Record extracts

◆ ◆ ◆ ◆ ◆

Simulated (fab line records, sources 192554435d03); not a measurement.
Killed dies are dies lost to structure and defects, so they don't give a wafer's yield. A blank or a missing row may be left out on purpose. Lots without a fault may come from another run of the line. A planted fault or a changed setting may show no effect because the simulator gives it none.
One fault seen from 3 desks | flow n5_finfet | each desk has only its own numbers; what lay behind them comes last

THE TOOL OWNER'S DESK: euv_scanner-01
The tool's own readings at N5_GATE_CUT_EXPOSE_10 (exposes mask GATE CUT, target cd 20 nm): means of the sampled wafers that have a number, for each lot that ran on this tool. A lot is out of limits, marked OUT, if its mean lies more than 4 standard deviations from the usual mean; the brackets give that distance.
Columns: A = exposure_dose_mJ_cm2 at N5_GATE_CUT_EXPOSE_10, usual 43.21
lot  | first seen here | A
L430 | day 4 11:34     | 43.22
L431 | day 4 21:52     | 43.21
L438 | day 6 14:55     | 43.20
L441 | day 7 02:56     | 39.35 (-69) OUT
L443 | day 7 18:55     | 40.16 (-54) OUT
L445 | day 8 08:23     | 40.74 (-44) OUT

◆ ◆ ◆ ◆ ◆

Work task
Exact retyping of all the entries is required.

Worked solution
Simulated (fab line records, sources 192554435d03); not a measurement.
Killed dies are dies lost to structure and defects, so they don't give a wafer's yield. A blank or a missing row may be left out on purpose. Lots without a fault may come from another run of the line. A planted fault or a changed setting may show no effect because the simulator gives it none.
One fault seen from 3 desks | flow n5_finfet | each desk has only its own numbers; what lay behind them comes last

THE TOOL OWNER'S DESK: euv_scanner-01
The tool's own readings at N5_GATE_CUT_EXPOSE_10 (exposes mask GATE CUT, target cd 20 nm): means of the sampled wafers that have a number, for each lot that ran on this tool. A lot is out of limits, marked OUT, if its mean lies more than 4 standard deviations from the usual mean; the brackets give that distance.
Columns: A = exposure_dose_mJ_cm2 at N5_GATE_CUT_EXPOSE_10, usual 43.21
lot  | first seen here | A
L430 | day 4 11:34     | 43.22
L431 | day 4 21:52     | 43.21
L438 | day 6 14:55     | 43.20
L441 | day 7 02:56     | 39.35 (-69) OUT
L443 | day 7 18:55     | 40.16 (-54) OUT
L445 | day 8 08:23     | 40.74 (-44) OUT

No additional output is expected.